*DATA PROVIDED*.
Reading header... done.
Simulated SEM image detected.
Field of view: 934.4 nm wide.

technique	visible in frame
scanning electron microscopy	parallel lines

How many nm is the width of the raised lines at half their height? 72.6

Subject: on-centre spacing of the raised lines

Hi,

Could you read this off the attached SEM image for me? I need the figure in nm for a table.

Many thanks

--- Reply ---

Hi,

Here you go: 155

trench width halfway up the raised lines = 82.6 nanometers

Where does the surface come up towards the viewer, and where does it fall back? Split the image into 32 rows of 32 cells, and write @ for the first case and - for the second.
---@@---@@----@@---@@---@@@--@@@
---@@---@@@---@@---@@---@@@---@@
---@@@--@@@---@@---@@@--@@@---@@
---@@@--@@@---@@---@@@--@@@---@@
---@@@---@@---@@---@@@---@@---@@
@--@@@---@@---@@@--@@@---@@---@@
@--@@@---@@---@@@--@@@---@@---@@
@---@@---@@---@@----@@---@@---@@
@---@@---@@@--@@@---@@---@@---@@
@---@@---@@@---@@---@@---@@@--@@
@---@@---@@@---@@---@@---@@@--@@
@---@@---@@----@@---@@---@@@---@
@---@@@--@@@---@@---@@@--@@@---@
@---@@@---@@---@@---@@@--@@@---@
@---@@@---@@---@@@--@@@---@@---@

*ACTION ITEM*.
All that is wanted is a faithful reproduction of the line above with "Simulated SEM image detected.", the line with "trench width halfway", and every line in between.

*WRITTEN SOLUTION*.
Simulated SEM image detected.
Field of view: 934.4 nm wide.

technique	visible in frame
scanning electron microscopy	parallel lines

How many nm is the width of the raised lines at half their height? 72.6

Subject: on-centre spacing of the raised lines

Hi,

Could you read this off the attached SEM image for me? I need the figure in nm for a table.

Many thanks

--- Reply ---

Hi,

Here you go: 155

trench width halfway up the raised lines = 82.6 nanometers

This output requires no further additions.